• **ASSIGNMENT**
Return only the lines running from the top of the entries to the line with "Rule: a lot", inclusive, exactly as written.

DATA LISTING Start Marker

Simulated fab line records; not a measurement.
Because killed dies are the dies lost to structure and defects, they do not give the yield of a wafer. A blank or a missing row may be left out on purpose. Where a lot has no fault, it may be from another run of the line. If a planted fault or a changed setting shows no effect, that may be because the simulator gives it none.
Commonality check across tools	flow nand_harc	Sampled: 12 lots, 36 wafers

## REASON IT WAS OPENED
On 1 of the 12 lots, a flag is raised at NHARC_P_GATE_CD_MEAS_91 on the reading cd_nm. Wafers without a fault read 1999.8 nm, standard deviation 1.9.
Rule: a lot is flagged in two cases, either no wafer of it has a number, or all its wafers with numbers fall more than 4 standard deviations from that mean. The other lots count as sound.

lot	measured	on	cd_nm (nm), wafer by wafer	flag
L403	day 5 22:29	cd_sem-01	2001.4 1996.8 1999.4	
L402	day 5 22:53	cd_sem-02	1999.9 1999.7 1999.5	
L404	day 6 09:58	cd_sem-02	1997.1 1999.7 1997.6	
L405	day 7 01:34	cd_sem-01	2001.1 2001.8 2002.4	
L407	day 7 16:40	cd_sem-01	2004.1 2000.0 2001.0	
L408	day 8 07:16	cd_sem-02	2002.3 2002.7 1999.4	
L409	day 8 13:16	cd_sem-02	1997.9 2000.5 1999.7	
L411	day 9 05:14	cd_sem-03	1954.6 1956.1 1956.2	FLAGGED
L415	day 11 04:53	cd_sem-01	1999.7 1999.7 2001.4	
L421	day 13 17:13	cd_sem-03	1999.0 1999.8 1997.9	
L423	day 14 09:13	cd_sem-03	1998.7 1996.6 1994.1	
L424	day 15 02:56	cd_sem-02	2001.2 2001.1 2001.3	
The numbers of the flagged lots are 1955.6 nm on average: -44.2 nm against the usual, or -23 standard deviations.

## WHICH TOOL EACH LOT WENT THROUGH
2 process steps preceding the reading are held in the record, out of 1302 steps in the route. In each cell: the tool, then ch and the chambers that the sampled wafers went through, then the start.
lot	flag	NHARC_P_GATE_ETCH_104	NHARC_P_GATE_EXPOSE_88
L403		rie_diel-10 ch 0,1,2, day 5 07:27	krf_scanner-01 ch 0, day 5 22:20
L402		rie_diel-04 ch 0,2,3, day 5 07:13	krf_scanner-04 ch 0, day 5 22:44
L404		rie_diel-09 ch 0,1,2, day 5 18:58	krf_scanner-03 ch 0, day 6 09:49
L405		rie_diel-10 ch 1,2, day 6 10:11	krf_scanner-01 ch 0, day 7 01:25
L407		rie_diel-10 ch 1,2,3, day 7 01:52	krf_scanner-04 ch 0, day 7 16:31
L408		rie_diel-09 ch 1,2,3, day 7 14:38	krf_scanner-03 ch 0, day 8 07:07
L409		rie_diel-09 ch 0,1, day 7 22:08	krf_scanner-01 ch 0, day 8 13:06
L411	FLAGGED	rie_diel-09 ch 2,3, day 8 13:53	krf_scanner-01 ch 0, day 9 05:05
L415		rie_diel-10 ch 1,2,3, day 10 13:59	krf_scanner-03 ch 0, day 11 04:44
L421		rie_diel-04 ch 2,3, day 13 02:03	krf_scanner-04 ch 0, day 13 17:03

DATA LISTING End Marker

• **ANSWER AREA**
Simulated fab line records; not a measurement.
Because killed dies are the dies lost to structure and defects, they do not give the yield of a wafer. A blank or a missing row may be left out on purpose. Where a lot has no fault, it may be from another run of the line. If a planted fault or a changed setting shows no effect, that may be because the simulator gives it none.
Commonality check across tools	flow nand_harc	Sampled: 12 lots, 36 wafers

## REASON IT WAS OPENED
On 1 of the 12 lots, a flag is raised at NHARC_P_GATE_CD_MEAS_91 on the reading cd_nm. Wafers without a fault read 1999.8 nm, standard deviation 1.9.
Rule: a lot is flagged in two cases, either no wafer of it has a number, or all its wafers with numbers fall more than 4 standard deviations from that mean. The other lots count as sound.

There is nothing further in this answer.